INPUT DATA
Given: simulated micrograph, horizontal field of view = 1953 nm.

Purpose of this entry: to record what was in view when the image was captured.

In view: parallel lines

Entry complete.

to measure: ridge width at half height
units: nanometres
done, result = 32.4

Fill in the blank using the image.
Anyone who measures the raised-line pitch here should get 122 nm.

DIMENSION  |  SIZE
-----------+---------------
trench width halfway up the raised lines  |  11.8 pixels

ACTIVITY
An exact reproduction of all the entries above is required.

EXERCISE RESPONSE
Given: simulated micrograph, horizontal field of view = 1953 nm.

Purpose of this entry: to record what was in view when the image was captured.

In view: parallel lines

Entry complete.

to measure: ridge width at half height
units: nanometres
done, result = 32.4

Fill in the blank using the image.
Anyone who measures the raised-line pitch here should get 122 nm.

DIMENSION  |  SIZE
-----------+---------------
trench width halfway up the raised lines  |  11.8 pixels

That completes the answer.